# [RECORDS SUPPLIED]
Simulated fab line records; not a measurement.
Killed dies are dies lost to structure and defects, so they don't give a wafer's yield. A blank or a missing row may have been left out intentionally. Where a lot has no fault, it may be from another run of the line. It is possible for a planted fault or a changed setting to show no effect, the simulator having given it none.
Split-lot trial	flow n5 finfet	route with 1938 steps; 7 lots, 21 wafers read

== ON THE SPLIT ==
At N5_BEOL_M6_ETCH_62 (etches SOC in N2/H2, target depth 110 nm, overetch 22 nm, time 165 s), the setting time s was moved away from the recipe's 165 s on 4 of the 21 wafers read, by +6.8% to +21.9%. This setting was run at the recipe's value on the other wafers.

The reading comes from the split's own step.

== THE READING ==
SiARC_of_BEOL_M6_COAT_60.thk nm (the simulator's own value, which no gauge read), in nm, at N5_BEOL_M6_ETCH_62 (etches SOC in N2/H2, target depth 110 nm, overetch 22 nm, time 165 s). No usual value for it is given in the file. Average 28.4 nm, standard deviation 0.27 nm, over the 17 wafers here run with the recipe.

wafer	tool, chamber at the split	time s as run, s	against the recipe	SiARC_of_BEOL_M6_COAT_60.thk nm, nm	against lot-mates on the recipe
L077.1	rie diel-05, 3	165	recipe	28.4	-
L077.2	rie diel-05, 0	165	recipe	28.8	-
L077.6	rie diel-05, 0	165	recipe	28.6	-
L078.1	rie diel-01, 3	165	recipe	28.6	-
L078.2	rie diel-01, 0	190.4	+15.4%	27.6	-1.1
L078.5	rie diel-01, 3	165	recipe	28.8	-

# [BRIEF]
Would you transcribe the records above exactly, leaving nothing out?

# [TASK RESPONSE]
Simulated fab line records; not a measurement.
Killed dies are dies lost to structure and defects, so they don't give a wafer's yield. A blank or a missing row may have been left out intentionally. Where a lot has no fault, it may be from another run of the line. It is possible for a planted fault or a changed setting to show no effect, the simulator having given it none.
Split-lot trial	flow n5 finfet	route with 1938 steps; 7 lots, 21 wafers read

== ON THE SPLIT ==
At N5_BEOL_M6_ETCH_62 (etches SOC in N2/H2, target depth 110 nm, overetch 22 nm, time 165 s), the setting time s was moved away from the recipe's 165 s on 4 of the 21 wafers read, by +6.8% to +21.9%. This setting was run at the recipe's value on the other wafers.

The reading comes from the split's own step.

== THE READING ==
SiARC_of_BEOL_M6_COAT_60.thk nm (the simulator's own value, which no gauge read), in nm, at N5_BEOL_M6_ETCH_62 (etches SOC in N2/H2, target depth 110 nm, overetch 22 nm, time 165 s). No usual value for it is given in the file. Average 28.4 nm, standard deviation 0.27 nm, over the 17 wafers here run with the recipe.

wafer	tool, chamber at the split	time s as run, s	against the recipe	SiARC_of_BEOL_M6_COAT_60.thk nm, nm	against lot-mates on the recipe
L077.1	rie diel-05, 3	165	recipe	28.4	-
L077.2	rie diel-05, 0	165	recipe	28.8	-
L077.6	rie diel-05, 0	165	recipe	28.6	-
L078.1	rie diel-01, 3	165	recipe	28.6	-
L078.2	rie diel-01, 0	190.4	+15.4%	27.6	-1.1
L078.5	rie diel-01, 3	165	recipe	28.8	-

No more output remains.